- SUPPLIED INFORMATION:
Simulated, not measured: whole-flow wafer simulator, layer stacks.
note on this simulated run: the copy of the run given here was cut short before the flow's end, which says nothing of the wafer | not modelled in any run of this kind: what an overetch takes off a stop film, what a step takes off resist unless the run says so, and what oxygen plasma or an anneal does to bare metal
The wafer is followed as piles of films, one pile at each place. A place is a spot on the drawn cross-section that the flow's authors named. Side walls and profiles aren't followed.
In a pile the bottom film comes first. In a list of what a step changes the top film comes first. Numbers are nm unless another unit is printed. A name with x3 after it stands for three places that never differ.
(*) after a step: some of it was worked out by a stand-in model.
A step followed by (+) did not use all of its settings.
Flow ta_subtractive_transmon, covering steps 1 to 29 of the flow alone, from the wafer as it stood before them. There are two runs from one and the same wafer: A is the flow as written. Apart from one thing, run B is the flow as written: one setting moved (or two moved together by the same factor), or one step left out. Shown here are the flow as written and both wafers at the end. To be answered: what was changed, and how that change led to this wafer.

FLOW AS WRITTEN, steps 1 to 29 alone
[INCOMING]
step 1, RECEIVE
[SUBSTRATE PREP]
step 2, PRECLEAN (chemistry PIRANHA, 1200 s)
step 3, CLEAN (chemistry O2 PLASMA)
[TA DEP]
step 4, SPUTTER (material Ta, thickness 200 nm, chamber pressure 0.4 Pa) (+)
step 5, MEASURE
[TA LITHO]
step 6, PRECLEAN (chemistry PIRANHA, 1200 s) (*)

- WORK REQUEST: The response should consist of the entries above, retyped exactly.

- RESPONSE AREA:
Simulated, not measured: whole-flow wafer simulator, layer stacks.
note on this simulated run: the copy of the run given here was cut short before the flow's end, which says nothing of the wafer | not modelled in any run of this kind: what an overetch takes off a stop film, what a step takes off resist unless the run says so, and what oxygen plasma or an anneal does to bare metal
The wafer is followed as piles of films, one pile at each place. A place is a spot on the drawn cross-section that the flow's authors named. Side walls and profiles aren't followed.
In a pile the bottom film comes first. In a list of what a step changes the top film comes first. Numbers are nm unless another unit is printed. A name with x3 after it stands for three places that never differ.
(*) after a step: some of it was worked out by a stand-in model.
A step followed by (+) did not use all of its settings.
Flow ta_subtractive_transmon, covering steps 1 to 29 of the flow alone, from the wafer as it stood before them. There are two runs from one and the same wafer: A is the flow as written. Apart from one thing, run B is the flow as written: one setting moved (or two moved together by the same factor), or one step left out. Shown here are the flow as written and both wafers at the end. To be answered: what was changed, and how that change led to this wafer.

FLOW AS WRITTEN, steps 1 to 29 alone
[INCOMING]
step 1, RECEIVE
[SUBSTRATE PREP]
step 2, PRECLEAN (chemistry PIRANHA, 1200 s)
step 3, CLEAN (chemistry O2 PLASMA)
[TA DEP]
step 4, SPUTTER (material Ta, thickness 200 nm, chamber pressure 0.4 Pa) (+)
step 5, MEASURE
[TA LITHO]
step 6, PRECLEAN (chemistry PIRANHA, 1200 s) (*)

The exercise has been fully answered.